- Task item -
Using the data below, output the first line and every line after it up to and including the line containing "S5: polishing time; s", exactly as written and with nothing added.

-------------------------

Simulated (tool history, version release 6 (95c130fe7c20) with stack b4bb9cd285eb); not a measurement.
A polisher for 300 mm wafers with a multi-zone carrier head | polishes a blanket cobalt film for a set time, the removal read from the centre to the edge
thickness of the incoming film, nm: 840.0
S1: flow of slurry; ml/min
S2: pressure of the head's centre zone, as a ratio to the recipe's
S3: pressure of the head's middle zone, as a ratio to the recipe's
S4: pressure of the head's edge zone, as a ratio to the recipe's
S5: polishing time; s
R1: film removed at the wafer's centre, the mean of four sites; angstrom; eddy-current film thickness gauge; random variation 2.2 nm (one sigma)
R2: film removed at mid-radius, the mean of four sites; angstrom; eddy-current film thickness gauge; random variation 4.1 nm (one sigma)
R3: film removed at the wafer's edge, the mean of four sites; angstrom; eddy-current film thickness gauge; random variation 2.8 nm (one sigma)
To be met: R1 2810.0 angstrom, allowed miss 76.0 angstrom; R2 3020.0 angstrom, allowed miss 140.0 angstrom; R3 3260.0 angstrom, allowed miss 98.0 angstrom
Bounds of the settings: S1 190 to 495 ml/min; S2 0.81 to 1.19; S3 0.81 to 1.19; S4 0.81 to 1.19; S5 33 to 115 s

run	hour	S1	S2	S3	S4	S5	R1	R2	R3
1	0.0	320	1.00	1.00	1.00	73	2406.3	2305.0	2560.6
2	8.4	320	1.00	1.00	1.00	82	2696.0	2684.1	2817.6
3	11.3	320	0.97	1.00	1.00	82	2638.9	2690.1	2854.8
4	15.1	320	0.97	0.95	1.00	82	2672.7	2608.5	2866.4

-------------------------

- Answer box -
Simulated (tool history, version release 6 (95c130fe7c20) with stack b4bb9cd285eb); not a measurement.
A polisher for 300 mm wafers with a multi-zone carrier head | polishes a blanket cobalt film for a set time, the removal read from the centre to the edge
thickness of the incoming film, nm: 840.0
S1: flow of slurry; ml/min
S2: pressure of the head's centre zone, as a ratio to the recipe's
S3: pressure of the head's middle zone, as a ratio to the recipe's
S4: pressure of the head's edge zone, as a ratio to the recipe's
S5: polishing time; s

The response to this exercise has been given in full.